----- Study material

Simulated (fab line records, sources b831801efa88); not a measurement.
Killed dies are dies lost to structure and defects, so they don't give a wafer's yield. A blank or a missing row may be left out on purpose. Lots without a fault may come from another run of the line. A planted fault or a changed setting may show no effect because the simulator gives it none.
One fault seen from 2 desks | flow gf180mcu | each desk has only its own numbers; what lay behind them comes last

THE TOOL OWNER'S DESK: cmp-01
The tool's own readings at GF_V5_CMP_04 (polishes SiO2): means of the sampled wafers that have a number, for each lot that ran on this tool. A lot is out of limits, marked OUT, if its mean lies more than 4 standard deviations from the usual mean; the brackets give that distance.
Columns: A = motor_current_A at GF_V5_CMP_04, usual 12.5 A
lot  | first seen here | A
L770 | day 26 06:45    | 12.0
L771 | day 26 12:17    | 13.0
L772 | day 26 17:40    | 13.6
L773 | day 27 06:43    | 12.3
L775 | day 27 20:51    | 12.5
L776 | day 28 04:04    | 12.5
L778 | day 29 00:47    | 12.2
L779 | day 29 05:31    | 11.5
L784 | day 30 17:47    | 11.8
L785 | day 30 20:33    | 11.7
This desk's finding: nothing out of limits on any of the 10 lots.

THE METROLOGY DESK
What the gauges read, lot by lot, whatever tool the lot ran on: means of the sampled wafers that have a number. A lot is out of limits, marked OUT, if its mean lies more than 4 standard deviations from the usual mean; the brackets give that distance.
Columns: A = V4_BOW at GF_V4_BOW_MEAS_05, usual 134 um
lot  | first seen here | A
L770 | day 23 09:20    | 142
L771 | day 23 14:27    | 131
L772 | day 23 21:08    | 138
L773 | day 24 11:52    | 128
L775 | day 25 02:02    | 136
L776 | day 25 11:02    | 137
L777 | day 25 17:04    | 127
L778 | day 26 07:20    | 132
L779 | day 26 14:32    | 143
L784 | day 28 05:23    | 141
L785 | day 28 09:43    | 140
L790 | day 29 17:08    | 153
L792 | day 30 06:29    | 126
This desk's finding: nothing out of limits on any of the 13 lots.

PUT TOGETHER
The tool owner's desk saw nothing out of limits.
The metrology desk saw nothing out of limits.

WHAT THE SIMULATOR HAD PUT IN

----------

(Task item)
The first line of the data, the line with "L772 | day 23", and all lines in between are to be copied exactly. Leave out everything else.

(Result)
Simulated (fab line records, sources b831801efa88); not a measurement.
Killed dies are dies lost to structure and defects, so they don't give a wafer's yield. A blank or a missing row may be left out on purpose. Lots without a fault may come from another run of the line. A planted fault or a changed setting may show no effect because the simulator gives it none.
One fault seen from 2 desks | flow gf180mcu | each desk has only its own numbers; what lay behind them comes last

THE TOOL OWNER'S DESK: cmp-01
The tool's own readings at GF_V5_CMP_04 (polishes SiO2): means of the sampled wafers that have a number, for each lot that ran on this tool. A lot is out of limits, marked OUT, if its mean lies more than 4 standard deviations from the usual mean; the brackets give that distance.
Columns: A = motor_current_A at GF_V5_CMP_04, usual 12.5 A
lot  | first seen here | A
L770 | day 26 06:45    | 12.0
L771 | day 26 12:17    | 13.0
L772 | day 26 17:40    | 13.6
L773 | day 27 06:43    | 12.3
L775 | day 27 20:51    | 12.5
L776 | day 28 04:04    | 12.5
L778 | day 29 00:47    | 12.2
L779 | day 29 05:31    | 11.5
L784 | day 30 17:47    | 11.8
L785 | day 30 20:33    | 11.7
This desk's finding: nothing out of limits on any of the 10 lots.

THE METROLOGY DESK
What the gauges read, lot by lot, whatever tool the lot ran on: means of the sampled wafers that have a number. A lot is out of limits, marked OUT, if its mean lies more than 4 standard deviations from the usual mean; the brackets give that distance.
Columns: A = V4_BOW at GF_V4_BOW_MEAS_05, usual 134 um
lot  | first seen here | A
L770 | day 23 09:20    | 142
L771 | day 23 14:27    | 131
L772 | day 23 21:08    | 138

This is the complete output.